Given entries
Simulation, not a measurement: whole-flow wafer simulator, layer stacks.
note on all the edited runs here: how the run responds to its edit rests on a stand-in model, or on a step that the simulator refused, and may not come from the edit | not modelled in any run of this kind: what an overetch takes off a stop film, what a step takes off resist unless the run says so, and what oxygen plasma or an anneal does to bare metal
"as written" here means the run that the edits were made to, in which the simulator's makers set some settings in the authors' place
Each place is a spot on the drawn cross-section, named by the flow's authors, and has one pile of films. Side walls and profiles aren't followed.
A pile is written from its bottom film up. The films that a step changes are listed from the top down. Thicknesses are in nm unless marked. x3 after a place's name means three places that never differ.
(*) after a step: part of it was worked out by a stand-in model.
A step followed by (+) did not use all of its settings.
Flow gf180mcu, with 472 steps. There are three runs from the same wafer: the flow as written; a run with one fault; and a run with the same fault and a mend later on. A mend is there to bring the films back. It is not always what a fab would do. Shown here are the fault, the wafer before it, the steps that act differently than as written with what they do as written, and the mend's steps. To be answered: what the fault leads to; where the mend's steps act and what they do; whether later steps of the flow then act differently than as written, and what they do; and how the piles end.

Exercise
Would you retype exactly the lines above, from the line with "(*) after a" to the line with "A step followed", with both end lines kept and nothing more?

Problem solution
(*) after a step: part of it was worked out by a stand-in model.
A step followed by (+) did not use all of its settings.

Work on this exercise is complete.